**Information provided**.
- Opening Delimiter -

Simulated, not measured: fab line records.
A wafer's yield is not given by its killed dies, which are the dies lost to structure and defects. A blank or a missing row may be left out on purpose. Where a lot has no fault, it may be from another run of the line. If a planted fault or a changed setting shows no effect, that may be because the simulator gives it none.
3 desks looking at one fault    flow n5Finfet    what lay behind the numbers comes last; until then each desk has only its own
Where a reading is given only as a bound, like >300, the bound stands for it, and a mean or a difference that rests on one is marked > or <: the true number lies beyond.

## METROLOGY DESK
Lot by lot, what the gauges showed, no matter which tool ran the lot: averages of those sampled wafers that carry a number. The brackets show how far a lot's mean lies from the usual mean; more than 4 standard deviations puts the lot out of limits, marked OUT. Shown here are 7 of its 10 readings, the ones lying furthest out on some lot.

- Closing Delimiter -

**Required action**. From the records above, transcribe without alteration every line from the one with "Where a reading" to the one with "## METROLOGY DESK", inclusive.

**Your solution**.
Where a reading is given only as a bound, like >300, the bound stands for it, and a mean or a difference that rests on one is marked > or <: the true number lies beyond.

## METROLOGY DESK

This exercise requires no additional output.